■ EXERCISE: Only the lines from the beginning of the data below through the line containing "after a step's" belong in the response, each copied exactly.

------

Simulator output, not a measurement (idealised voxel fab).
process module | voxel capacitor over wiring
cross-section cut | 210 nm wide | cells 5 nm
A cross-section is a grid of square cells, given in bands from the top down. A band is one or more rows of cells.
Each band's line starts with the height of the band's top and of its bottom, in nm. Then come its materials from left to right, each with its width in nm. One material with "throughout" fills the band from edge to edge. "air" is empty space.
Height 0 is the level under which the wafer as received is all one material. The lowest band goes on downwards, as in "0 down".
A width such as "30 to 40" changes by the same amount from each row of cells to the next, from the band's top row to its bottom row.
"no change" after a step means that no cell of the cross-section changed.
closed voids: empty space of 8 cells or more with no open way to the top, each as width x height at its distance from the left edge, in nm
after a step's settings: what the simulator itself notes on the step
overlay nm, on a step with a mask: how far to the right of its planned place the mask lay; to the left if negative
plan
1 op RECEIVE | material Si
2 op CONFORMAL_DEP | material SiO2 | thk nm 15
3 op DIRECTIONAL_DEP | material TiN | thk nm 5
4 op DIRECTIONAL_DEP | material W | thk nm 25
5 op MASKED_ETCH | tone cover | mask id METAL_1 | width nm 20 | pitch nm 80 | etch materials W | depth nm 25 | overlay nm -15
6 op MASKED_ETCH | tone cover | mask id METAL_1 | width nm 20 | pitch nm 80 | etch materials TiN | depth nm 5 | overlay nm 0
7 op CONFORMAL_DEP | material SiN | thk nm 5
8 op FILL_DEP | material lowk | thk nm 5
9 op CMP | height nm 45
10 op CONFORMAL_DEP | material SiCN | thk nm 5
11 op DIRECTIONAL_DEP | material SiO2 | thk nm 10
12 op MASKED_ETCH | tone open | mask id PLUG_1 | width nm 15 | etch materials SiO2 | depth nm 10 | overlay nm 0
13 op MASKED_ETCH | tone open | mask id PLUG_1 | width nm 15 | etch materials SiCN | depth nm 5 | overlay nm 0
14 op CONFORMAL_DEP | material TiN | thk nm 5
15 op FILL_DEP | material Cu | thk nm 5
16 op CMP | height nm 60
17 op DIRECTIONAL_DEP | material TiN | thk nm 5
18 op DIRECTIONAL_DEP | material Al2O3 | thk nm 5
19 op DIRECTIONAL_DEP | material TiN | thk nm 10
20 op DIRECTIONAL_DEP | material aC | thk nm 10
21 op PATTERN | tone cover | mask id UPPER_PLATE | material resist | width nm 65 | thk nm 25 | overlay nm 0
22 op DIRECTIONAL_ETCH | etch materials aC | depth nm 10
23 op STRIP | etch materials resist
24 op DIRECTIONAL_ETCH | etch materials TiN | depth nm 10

------

■ RESPONSE:
Simulator output, not a measurement (idealised voxel fab).
process module | voxel capacitor over wiring
cross-section cut | 210 nm wide | cells 5 nm
A cross-section is a grid of square cells, given in bands from the top down. A band is one or more rows of cells.
Each band's line starts with the height of the band's top and of its bottom, in nm. Then come its materials from left to right, each with its width in nm. One material with "throughout" fills the band from edge to edge. "air" is empty space.
Height 0 is the level under which the wafer as received is all one material. The lowest band goes on downwards, as in "0 down".
A width such as "30 to 40" changes by the same amount from each row of cells to the next, from the band's top row to its bottom row.
"no change" after a step means that no cell of the cross-section changed.
closed voids: empty space of 8 cells or more with no open way to the top, each as width x height at its distance from the left edge, in nm
after a step's settings: what the simulator itself notes on the step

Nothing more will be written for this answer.